- [Assigned task]:
Every line in the data below from the one containing "That trailing text" down to the one containing "overlay nm: right-of-plan", both included, must be retyped exactly; no other line is to appear.

- [Data section]:
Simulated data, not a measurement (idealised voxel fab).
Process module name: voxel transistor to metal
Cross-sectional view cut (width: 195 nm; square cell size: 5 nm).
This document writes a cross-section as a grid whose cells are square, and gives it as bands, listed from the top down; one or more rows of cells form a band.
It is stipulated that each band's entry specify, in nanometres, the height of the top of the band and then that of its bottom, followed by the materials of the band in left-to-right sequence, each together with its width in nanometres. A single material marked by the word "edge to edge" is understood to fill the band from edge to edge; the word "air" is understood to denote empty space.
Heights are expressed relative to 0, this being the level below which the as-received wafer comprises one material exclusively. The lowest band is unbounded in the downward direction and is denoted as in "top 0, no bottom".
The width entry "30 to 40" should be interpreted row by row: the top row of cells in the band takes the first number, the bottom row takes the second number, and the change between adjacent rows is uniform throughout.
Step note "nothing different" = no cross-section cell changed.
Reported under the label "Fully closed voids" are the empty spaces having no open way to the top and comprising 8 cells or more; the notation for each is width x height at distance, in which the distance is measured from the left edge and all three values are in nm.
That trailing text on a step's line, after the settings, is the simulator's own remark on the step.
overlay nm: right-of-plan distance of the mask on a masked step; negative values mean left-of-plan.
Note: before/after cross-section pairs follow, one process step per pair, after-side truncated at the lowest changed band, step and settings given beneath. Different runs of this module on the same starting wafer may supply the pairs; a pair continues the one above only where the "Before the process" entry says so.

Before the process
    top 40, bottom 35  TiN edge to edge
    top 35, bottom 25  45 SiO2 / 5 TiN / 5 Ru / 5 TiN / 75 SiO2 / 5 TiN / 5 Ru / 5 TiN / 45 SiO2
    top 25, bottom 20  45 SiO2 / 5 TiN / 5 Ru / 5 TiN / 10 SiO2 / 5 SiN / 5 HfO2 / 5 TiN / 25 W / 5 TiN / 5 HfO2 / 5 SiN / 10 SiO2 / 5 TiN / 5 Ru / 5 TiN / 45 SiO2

- [Expected answer]:
That trailing text on a step's line, after the settings, is the simulator's own remark on the step.
overlay nm: right-of-plan distance of the mask on a masked step; negative values mean left-of-plan.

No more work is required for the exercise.